_ACTIVITY:_ Please set down the listing exactly, from the first line to the last.

_EXCERPTED DATA:_
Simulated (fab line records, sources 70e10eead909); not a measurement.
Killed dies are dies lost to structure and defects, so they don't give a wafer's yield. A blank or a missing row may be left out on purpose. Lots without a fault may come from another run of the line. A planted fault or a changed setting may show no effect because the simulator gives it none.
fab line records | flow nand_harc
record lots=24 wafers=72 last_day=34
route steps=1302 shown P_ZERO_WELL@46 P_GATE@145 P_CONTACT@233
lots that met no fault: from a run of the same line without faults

_TASK RESPONSE:_
Simulated (fab line records, sources 70e10eead909); not a measurement.
Killed dies are dies lost to structure and defects, so they don't give a wafer's yield. A blank or a missing row may be left out on purpose. Lots without a fault may come from another run of the line. A planted fault or a changed setting may show no effect because the simulator gives it none.
fab line records | flow nand_harc
record lots=24 wafers=72 last_day=34
route steps=1302 shown P_ZERO_WELL@46 P_GATE@145 P_CONTACT@233
lots that met no fault: from a run of the same line without faults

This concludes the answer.